Print every line of the listing below, starting with the line that holds "241.6 | 42.3 |" and going on through the line that holds "242.4 | 44.8 |", both included, and print nothing else.

==== Supplied entries ====

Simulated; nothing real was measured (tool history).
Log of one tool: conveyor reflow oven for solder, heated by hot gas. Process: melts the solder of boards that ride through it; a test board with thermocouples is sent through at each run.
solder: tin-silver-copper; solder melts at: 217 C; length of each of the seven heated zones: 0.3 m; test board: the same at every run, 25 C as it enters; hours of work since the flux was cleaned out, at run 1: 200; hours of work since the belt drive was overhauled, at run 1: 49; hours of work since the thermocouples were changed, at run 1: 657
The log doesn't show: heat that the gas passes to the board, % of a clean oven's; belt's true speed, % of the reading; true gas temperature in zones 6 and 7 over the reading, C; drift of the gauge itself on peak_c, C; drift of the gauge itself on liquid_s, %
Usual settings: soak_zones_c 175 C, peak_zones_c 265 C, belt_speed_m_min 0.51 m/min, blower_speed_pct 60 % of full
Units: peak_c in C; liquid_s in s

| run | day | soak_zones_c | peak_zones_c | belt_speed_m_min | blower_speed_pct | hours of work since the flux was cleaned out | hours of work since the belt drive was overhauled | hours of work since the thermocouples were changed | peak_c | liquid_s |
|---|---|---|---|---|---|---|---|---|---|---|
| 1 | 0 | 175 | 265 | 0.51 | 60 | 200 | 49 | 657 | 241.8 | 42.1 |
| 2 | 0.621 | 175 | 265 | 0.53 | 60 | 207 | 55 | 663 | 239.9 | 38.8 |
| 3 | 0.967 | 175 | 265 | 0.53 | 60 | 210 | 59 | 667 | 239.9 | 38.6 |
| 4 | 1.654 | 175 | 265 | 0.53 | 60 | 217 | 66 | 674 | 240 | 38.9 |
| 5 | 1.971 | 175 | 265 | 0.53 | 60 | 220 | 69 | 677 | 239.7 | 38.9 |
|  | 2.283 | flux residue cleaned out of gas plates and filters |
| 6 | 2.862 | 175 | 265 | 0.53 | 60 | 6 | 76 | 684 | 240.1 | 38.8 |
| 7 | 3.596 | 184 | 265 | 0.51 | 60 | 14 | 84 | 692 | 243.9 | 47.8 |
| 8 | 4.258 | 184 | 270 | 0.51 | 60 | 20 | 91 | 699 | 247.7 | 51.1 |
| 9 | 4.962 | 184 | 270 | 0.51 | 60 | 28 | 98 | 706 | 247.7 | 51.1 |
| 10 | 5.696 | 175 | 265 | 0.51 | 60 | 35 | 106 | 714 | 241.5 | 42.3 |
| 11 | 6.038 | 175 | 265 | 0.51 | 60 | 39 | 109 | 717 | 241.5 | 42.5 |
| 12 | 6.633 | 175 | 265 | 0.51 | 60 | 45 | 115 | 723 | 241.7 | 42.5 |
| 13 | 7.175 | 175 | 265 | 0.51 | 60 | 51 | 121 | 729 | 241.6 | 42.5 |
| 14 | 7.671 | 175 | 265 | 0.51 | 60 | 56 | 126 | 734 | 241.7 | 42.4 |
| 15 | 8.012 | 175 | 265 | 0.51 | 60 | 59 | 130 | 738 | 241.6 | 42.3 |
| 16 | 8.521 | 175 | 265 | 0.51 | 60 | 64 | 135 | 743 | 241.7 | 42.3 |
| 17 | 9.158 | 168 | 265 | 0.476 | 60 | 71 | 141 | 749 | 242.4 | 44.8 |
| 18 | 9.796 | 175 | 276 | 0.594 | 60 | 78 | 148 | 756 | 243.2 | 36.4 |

====

== Task output ==
| 15 | 8.012 | 175 | 265 | 0.51 | 60 | 59 | 130 | 738 | 241.6 | 42.3 |
| 16 | 8.521 | 175 | 265 | 0.51 | 60 | 64 | 135 | 743 | 241.7 | 42.3 |
| 17 | 9.158 | 168 | 265 | 0.476 | 60 | 71 | 141 | 749 | 242.4 | 44.8 |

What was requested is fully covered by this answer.